╭──

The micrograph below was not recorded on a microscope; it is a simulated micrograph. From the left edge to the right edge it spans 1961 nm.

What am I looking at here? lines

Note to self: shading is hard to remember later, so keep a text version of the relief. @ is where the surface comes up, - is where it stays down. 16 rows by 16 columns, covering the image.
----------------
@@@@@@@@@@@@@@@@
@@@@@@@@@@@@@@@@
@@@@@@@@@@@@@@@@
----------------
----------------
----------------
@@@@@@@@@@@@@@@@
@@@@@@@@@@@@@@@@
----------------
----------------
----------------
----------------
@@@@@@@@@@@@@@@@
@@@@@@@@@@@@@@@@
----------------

╰──

_Work task_
Your task is to restate every record word for word.

_Result_
The micrograph below was not recorded on a microscope; it is a simulated micrograph. From the left edge to the right edge it spans 1961 nm.

What am I looking at here? lines

Note to self: shading is hard to remember later, so keep a text version of the relief. @ is where the surface comes up, - is where it stays down. 16 rows by 16 columns, covering the image.
----------------
@@@@@@@@@@@@@@@@
@@@@@@@@@@@@@@@@
@@@@@@@@@@@@@@@@
----------------
----------------
----------------
@@@@@@@@@@@@@@@@
@@@@@@@@@@@@@@@@
----------------
----------------
----------------
----------------
@@@@@@@@@@@@@@@@
@@@@@@@@@@@@@@@@
----------------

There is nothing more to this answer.